========================
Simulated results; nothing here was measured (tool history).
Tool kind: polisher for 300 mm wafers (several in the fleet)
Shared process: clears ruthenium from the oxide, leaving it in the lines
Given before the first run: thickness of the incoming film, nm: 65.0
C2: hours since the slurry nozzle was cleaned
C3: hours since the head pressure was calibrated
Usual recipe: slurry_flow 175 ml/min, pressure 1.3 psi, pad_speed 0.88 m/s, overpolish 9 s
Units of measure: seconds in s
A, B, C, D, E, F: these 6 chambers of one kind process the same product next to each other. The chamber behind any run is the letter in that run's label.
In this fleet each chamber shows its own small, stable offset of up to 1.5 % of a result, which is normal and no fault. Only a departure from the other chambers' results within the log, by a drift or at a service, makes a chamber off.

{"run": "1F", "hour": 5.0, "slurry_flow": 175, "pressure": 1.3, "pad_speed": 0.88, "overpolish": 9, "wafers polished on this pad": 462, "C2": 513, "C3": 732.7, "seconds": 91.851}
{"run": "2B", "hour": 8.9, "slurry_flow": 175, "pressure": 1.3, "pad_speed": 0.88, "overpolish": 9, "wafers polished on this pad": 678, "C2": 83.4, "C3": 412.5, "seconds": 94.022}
========================

**Assignment**.
Type out every record above once more, exactly.

**Written reply**.
Simulated results; nothing here was measured (tool history).
Tool kind: polisher for 300 mm wafers (several in the fleet)
Shared process: clears ruthenium from the oxide, leaving it in the lines
Given before the first run: thickness of the incoming film, nm: 65.0
C2: hours since the slurry nozzle was cleaned
C3: hours since the head pressure was calibrated
Usual recipe: slurry_flow 175 ml/min, pressure 1.3 psi, pad_speed 0.88 m/s, overpolish 9 s
Units of measure: seconds in s
A, B, C, D, E, F: these 6 chambers of one kind process the same product next to each other. The chamber behind any run is the letter in that run's label.
In this fleet each chamber shows its own small, stable offset of up to 1.5 % of a result, which is normal and no fault. Only a departure from the other chambers' results within the log, by a drift or at a service, makes a chamber off.

{"run": "1F", "hour": 5.0, "slurry_flow": 175, "pressure": 1.3, "pad_speed": 0.88, "overpolish": 9, "wafers polished on this pad": 462, "C2": 513, "C3": 732.7, "seconds": 91.851}
{"run": "2B", "hour": 8.9, "slurry_flow": 175, "pressure": 1.3, "pad_speed": 0.88, "overpolish": 9, "wafers polished on this pad": 678, "C2": 83.4, "C3": 412.5, "seconds": 94.022}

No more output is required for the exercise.